● **RECORD EXCERPTS**:
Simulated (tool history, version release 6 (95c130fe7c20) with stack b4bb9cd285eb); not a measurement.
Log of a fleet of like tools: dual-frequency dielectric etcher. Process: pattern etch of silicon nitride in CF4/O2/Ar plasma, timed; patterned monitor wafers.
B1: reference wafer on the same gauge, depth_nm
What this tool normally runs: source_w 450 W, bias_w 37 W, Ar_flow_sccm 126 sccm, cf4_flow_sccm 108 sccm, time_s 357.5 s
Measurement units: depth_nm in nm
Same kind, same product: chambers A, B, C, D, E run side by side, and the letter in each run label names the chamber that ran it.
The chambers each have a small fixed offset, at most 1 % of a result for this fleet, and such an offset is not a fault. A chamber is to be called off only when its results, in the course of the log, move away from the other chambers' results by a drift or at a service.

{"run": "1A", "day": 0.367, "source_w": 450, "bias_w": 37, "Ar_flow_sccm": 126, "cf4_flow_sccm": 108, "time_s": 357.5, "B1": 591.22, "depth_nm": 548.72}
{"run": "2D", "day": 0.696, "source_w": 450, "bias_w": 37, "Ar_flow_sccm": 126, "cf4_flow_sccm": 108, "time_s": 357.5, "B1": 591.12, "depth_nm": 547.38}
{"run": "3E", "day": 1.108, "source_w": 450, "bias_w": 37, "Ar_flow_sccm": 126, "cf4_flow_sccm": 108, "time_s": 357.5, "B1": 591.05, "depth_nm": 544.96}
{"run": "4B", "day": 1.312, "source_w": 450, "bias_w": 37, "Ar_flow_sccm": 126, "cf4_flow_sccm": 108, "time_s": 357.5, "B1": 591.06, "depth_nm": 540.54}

● **REQUIREMENT**: Return the full listing. Leave every word as it stands.

● **TASK RESULT**:
Simulated (tool history, version release 6 (95c130fe7c20) with stack b4bb9cd285eb); not a measurement.
Log of a fleet of like tools: dual-frequency dielectric etcher. Process: pattern etch of silicon nitride in CF4/O2/Ar plasma, timed; patterned monitor wafers.
B1: reference wafer on the same gauge, depth_nm
What this tool normally runs: source_w 450 W, bias_w 37 W, Ar_flow_sccm 126 sccm, cf4_flow_sccm 108 sccm, time_s 357.5 s
Measurement units: depth_nm in nm
Same kind, same product: chambers A, B, C, D, E run side by side, and the letter in each run label names the chamber that ran it.
The chambers each have a small fixed offset, at most 1 % of a result for this fleet, and such an offset is not a fault. A chamber is to be called off only when its results, in the course of the log, move away from the other chambers' results by a drift or at a service.

{"run": "1A", "day": 0.367, "source_w": 450, "bias_w": 37, "Ar_flow_sccm": 126, "cf4_flow_sccm": 108, "time_s": 357.5, "B1": 591.22, "depth_nm": 548.72}
{"run": "2D", "day": 0.696, "source_w": 450, "bias_w": 37, "Ar_flow_sccm": 126, "cf4_flow_sccm": 108, "time_s": 357.5, "B1": 591.12, "depth_nm": 547.38}
{"run": "3E", "day": 1.108, "source_w": 450, "bias_w": 37, "Ar_flow_sccm": 126, "cf4_flow_sccm": 108, "time_s": 357.5, "B1": 591.05, "depth_nm": 544.96}
{"run": "4B", "day": 1.312, "source_w": 450, "bias_w": 37, "Ar_flow_sccm": 126, "cf4_flow_sccm": 108, "time_s": 357.5, "B1": 591.06, "depth_nm": 540.54}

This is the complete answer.